Your answer should consist solely of the lines from the first line of the data through the line with "36.9 | 40.326 |", each reproduced exactly.

[Start of Attachment]

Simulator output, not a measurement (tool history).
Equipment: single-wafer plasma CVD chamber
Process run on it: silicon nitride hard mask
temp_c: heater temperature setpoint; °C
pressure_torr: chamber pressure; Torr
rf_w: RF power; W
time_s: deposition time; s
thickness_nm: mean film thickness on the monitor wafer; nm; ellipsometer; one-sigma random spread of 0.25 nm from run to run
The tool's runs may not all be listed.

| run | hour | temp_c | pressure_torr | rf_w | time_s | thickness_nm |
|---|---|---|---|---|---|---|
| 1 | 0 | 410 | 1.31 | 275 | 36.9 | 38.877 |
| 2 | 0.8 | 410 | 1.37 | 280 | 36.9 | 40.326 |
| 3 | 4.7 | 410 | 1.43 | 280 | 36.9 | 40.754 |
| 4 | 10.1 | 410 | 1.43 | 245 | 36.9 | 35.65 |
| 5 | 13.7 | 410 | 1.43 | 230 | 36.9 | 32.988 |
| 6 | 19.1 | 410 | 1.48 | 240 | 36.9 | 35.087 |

[End of Attachment]

### Task solution
Simulator output, not a measurement (tool history).
Equipment: single-wafer plasma CVD chamber
Process run on it: silicon nitride hard mask
temp_c: heater temperature setpoint; °C
pressure_torr: chamber pressure; Torr
rf_w: RF power; W
time_s: deposition time; s
thickness_nm: mean film thickness on the monitor wafer; nm; ellipsometer; one-sigma random spread of 0.25 nm from run to run
The tool's runs may not all be listed.

| run | hour | temp_c | pressure_torr | rf_w | time_s | thickness_nm |
|---|---|---|---|---|---|---|
| 1 | 0 | 410 | 1.31 | 275 | 36.9 | 38.877 |
| 2 | 0.8 | 410 | 1.37 | 280 | 36.9 | 40.326 |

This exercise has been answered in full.